- [Given information]
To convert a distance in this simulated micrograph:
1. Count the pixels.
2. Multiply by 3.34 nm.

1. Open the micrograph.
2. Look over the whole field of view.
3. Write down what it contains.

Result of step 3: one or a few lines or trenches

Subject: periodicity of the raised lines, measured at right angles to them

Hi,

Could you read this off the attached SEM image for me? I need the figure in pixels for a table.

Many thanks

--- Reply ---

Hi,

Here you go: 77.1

- [Activity] The lines to return begin at the first line of the records and end at the line holding "Result of step"; please return them exactly, including both, and nothing beyond.

- [Response box]
To convert a distance in this simulated micrograph:
1. Count the pixels.
2. Multiply by 3.34 nm.

1. Open the micrograph.
2. Look over the whole field of view.
3. Write down what it contains.

Result of step 3: one or a few lines or trenches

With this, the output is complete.